• Work order: For each record below, give an exact transcription.

*** Recorded data Section Begins ***

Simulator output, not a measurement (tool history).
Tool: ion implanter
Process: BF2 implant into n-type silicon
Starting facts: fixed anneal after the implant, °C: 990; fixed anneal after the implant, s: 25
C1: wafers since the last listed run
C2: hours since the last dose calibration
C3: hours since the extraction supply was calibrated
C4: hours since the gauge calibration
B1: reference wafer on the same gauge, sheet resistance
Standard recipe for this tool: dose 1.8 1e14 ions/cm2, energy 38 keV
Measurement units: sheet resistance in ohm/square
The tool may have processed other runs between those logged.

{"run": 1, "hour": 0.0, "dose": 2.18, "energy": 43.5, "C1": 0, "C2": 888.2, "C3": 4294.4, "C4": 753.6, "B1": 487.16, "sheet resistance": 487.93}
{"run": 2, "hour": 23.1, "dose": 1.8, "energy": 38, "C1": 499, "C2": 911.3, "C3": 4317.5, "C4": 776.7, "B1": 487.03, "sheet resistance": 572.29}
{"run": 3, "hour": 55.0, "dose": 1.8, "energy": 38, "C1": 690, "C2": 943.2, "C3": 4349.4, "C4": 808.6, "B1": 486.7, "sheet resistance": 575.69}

*** Recorded data Section Ends ***

• Response area:
Simulator output, not a measurement (tool history).
Tool: ion implanter
Process: BF2 implant into n-type silicon
Starting facts: fixed anneal after the implant, °C: 990; fixed anneal after the implant, s: 25
C1: wafers since the last listed run
C2: hours since the last dose calibration
C3: hours since the extraction supply was calibrated
C4: hours since the gauge calibration
B1: reference wafer on the same gauge, sheet resistance
Standard recipe for this tool: dose 1.8 1e14 ions/cm2, energy 38 keV
Measurement units: sheet resistance in ohm/square
The tool may have processed other runs between those logged.

{"run": 1, "hour": 0.0, "dose": 2.18, "energy": 43.5, "C1": 0, "C2": 888.2, "C3": 4294.4, "C4": 753.6, "B1": 487.16, "sheet resistance": 487.93}
{"run": 2, "hour": 23.1, "dose": 1.8, "energy": 38, "C1": 499, "C2": 911.3, "C3": 4317.5, "C4": 776.7, "B1": 487.03, "sheet resistance": 572.29}
{"run": 3, "hour": 55.0, "dose": 1.8, "energy": 38, "C1": 690, "C2": 943.2, "C3": 4349.4, "C4": 808.6, "B1": 486.7, "sheet resistance": 575.69}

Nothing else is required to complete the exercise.